• WORK REQUEST:
Repeat exactly the lines from the first line of the records through the line containing "In the cross-section labelled", and nothing more.

= Beginning of Section =
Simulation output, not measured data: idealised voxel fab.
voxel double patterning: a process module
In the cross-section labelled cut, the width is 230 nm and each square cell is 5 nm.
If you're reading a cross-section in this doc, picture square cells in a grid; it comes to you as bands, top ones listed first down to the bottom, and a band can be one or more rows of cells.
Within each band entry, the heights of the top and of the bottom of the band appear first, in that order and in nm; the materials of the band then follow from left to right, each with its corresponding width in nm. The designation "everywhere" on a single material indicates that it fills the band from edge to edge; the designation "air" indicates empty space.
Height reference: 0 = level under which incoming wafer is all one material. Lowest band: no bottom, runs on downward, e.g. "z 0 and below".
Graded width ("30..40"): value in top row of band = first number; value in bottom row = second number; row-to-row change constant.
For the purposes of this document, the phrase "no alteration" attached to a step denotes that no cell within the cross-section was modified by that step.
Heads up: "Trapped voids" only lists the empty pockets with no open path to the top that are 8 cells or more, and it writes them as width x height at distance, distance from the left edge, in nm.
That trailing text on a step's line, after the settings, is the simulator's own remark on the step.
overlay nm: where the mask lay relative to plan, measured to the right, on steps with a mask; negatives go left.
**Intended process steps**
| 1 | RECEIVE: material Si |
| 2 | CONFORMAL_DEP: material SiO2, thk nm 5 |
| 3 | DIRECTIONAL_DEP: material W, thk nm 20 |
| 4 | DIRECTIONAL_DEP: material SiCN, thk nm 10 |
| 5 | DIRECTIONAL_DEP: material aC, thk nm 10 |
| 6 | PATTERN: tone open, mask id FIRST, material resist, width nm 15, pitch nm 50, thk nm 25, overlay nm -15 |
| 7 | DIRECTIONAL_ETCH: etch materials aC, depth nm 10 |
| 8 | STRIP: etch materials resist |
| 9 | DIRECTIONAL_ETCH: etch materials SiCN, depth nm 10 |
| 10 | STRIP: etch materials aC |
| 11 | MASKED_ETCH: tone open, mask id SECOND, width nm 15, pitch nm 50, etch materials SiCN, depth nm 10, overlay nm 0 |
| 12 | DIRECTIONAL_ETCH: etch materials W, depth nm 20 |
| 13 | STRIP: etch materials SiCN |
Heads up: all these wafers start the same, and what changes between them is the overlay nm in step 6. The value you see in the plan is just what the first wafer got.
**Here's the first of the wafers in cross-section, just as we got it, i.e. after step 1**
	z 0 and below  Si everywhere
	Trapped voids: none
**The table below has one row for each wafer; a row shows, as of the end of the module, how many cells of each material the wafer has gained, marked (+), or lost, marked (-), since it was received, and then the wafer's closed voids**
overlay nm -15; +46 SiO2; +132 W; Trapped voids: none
= End of Section =

• REPLY:
Simulation output, not measured data: idealised voxel fab.
voxel double patterning: a process module
In the cross-section labelled cut, the width is 230 nm and each square cell is 5 nm.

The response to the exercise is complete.